Work task: All lines before the one containing "note on this", plus that line itself, are to be printed exactly as they appear below.

Stored data START

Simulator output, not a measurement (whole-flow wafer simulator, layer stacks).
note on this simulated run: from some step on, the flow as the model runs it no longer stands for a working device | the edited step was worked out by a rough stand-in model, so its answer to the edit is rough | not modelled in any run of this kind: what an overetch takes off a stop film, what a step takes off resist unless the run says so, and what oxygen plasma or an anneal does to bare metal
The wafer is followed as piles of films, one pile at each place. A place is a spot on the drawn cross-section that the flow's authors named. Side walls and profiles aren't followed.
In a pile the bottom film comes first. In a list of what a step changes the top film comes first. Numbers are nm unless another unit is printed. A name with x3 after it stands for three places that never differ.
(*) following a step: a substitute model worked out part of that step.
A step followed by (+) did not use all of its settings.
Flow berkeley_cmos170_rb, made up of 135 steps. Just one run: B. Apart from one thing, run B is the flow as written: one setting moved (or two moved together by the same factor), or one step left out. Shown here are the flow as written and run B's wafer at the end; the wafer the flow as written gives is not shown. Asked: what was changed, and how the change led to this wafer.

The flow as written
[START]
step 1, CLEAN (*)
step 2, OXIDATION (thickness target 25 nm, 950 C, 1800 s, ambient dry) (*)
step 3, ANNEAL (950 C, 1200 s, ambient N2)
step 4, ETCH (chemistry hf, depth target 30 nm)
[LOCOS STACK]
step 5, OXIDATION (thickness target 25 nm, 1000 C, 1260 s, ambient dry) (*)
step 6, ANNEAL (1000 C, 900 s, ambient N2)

Stored data END

Answer box:
Simulator output, not a measurement (whole-flow wafer simulator, layer stacks).
note on this simulated run: from some step on, the flow as the model runs it no longer stands for a working device | the edited step was worked out by a rough stand-in model, so its answer to the edit is rough | not modelled in any run of this kind: what an overetch takes off a stop film, what a step takes off resist unless the run says so, and what oxygen plasma or an anneal does to bare metal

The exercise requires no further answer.